Assignment - Nothing but an exact copy of the listing should appear in the response.

The data -
*-*-*
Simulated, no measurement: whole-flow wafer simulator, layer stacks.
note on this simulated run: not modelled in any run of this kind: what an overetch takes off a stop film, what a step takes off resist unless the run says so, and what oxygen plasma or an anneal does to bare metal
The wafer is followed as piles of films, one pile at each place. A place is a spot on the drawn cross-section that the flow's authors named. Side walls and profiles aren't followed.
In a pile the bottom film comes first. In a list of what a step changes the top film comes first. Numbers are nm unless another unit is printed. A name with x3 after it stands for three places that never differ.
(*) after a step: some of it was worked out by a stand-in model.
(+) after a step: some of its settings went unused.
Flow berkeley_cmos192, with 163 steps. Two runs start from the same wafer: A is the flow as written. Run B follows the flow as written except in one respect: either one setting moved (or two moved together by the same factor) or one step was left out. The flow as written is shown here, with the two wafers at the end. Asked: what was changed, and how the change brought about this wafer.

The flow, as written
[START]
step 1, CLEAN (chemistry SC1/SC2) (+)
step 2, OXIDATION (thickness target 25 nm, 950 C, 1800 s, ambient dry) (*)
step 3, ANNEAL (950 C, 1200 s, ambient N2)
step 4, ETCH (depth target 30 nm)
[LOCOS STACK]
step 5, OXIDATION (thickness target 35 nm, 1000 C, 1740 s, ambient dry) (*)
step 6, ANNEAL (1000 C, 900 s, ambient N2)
*-*-*

Task response -
Simulated, no measurement: whole-flow wafer simulator, layer stacks.
note on this simulated run: not modelled in any run of this kind: what an overetch takes off a stop film, what a step takes off resist unless the run says so, and what oxygen plasma or an anneal does to bare metal
The wafer is followed as piles of films, one pile at each place. A place is a spot on the drawn cross-section that the flow's authors named. Side walls and profiles aren't followed.
In a pile the bottom film comes first. In a list of what a step changes the top film comes first. Numbers are nm unless another unit is printed. A name with x3 after it stands for three places that never differ.
(*) after a step: some of it was worked out by a stand-in model.
(+) after a step: some of its settings went unused.
Flow berkeley_cmos192, with 163 steps. Two runs start from the same wafer: A is the flow as written. Run B follows the flow as written except in one respect: either one setting moved (or two moved together by the same factor) or one step was left out. The flow as written is shown here, with the two wafers at the end. Asked: what was changed, and how the change brought about this wafer.

The flow, as written
[START]
step 1, CLEAN (chemistry SC1/SC2) (+)
step 2, OXIDATION (thickness target 25 nm, 950 C, 1800 s, ambient dry) (*)
step 3, ANNEAL (950 C, 1200 s, ambient N2)
step 4, ETCH (depth target 30 nm)
[LOCOS STACK]
step 5, OXIDATION (thickness target 35 nm, 1000 C, 1740 s, ambient dry) (*)
step 6, ANNEAL (1000 C, 900 s, ambient N2)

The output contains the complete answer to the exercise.